* _Data under study_:
___
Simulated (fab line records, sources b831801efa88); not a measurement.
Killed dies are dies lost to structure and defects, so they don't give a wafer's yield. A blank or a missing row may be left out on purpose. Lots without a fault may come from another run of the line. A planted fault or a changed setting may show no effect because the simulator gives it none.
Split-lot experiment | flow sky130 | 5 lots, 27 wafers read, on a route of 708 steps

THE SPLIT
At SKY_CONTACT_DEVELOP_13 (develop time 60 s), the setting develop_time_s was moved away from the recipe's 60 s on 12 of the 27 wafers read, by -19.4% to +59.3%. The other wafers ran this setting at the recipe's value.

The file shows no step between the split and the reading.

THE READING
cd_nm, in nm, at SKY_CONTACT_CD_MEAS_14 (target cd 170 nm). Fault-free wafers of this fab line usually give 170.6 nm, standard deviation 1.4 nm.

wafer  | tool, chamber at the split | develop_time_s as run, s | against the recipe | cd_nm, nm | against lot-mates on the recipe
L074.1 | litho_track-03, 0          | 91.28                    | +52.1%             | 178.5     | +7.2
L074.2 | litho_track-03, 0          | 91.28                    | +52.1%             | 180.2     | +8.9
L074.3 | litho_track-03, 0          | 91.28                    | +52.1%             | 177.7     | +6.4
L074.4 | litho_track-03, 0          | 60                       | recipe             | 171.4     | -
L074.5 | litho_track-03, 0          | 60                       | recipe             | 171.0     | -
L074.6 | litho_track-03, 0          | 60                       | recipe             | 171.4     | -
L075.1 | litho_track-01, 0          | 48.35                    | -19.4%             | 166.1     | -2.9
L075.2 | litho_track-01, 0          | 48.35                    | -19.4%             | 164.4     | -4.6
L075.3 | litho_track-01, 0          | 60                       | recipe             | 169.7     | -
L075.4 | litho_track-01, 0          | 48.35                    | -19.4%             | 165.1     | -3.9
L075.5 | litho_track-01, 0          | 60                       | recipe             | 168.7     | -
___

* _Assignment_: Write down again the exact lines running from the beginning of the data to the line containing "Killed dies are", with both ends included.

* _Written reply_:
Simulated (fab line records, sources b831801efa88); not a measurement.
Killed dies are dies lost to structure and defects, so they don't give a wafer's yield. A blank or a missing row may be left out on purpose. Lots without a fault may come from another run of the line. A planted fault or a changed setting may show no effect because the simulator gives it none.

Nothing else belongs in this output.